**Work instruction**
Output, word for word, every line from the start of the listing down to and including the line that contains "C1: hours since the thermometer was replaced"; include nothing else.

_ _ _ _ _
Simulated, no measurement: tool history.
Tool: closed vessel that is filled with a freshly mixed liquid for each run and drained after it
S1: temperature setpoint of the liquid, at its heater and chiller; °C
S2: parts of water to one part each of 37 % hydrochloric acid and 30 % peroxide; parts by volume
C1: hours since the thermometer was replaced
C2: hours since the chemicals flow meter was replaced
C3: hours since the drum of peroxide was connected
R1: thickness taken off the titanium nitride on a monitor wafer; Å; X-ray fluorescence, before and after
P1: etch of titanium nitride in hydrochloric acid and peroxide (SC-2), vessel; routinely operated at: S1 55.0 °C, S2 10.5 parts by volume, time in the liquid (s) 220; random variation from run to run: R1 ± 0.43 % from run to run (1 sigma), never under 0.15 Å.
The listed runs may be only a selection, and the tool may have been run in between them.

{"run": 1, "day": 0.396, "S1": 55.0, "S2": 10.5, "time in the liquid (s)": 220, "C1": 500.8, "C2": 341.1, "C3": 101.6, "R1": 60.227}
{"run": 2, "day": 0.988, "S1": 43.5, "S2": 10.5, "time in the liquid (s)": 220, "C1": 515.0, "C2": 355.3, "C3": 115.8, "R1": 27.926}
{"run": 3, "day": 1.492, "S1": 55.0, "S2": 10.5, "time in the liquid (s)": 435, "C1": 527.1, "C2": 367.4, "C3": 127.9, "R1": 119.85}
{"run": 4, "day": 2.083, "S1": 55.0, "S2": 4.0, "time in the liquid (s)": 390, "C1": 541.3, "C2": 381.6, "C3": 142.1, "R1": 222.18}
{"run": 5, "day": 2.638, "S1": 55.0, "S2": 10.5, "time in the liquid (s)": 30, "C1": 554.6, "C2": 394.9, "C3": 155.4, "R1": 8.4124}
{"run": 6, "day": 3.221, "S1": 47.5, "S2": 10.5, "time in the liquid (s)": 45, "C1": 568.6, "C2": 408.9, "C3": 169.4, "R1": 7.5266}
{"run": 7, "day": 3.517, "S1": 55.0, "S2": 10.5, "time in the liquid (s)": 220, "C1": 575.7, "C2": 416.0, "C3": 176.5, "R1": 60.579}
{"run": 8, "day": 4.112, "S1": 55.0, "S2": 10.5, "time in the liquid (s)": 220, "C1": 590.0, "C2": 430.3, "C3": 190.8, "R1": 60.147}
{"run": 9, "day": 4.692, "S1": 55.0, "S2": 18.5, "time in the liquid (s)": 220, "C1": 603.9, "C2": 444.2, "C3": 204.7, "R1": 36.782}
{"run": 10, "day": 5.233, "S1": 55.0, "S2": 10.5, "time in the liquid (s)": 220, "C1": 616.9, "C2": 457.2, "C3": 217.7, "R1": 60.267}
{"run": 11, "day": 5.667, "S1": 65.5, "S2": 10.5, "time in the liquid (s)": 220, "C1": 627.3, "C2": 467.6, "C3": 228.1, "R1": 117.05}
_ _ _ _ _

**Answer area**
Simulated, no measurement: tool history.
Tool: closed vessel that is filled with a freshly mixed liquid for each run and drained after it
S1: temperature setpoint of the liquid, at its heater and chiller; °C
S2: parts of water to one part each of 37 % hydrochloric acid and 30 % peroxide; parts by volume
C1: hours since the thermometer was replaced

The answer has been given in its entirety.